__Dataset entries__:
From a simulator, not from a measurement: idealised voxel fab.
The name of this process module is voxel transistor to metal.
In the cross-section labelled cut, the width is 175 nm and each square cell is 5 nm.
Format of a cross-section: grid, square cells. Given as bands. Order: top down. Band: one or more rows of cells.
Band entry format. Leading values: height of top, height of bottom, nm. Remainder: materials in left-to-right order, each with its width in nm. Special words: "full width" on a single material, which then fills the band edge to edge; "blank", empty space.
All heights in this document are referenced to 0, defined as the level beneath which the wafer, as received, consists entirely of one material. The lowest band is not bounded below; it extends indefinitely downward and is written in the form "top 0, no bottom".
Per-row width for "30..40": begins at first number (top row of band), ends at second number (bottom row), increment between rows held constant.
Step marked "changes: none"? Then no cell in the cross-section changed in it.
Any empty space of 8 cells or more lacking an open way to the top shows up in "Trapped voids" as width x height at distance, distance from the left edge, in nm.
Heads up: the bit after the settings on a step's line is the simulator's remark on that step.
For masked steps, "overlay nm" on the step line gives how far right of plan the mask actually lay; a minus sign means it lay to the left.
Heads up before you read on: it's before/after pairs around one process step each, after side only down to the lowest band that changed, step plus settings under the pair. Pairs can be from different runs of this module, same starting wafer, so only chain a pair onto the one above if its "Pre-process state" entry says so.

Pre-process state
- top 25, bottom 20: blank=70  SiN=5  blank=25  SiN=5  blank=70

__Brief__:
Having output the line that contains "Band entry format.", stop. Every line before it, back to the first line of the data, must be reproduced exactly.

__Response__:
From a simulator, not from a measurement: idealised voxel fab.
The name of this process module is voxel transistor to metal.
In the cross-section labelled cut, the width is 175 nm and each square cell is 5 nm.
Format of a cross-section: grid, square cells. Given as bands. Order: top down. Band: one or more rows of cells.
Band entry format. Leading values: height of top, height of bottom, nm. Remainder: materials in left-to-right order, each with its width in nm. Special words: "full width" on a single material, which then fills the band edge to edge; "blank", empty space.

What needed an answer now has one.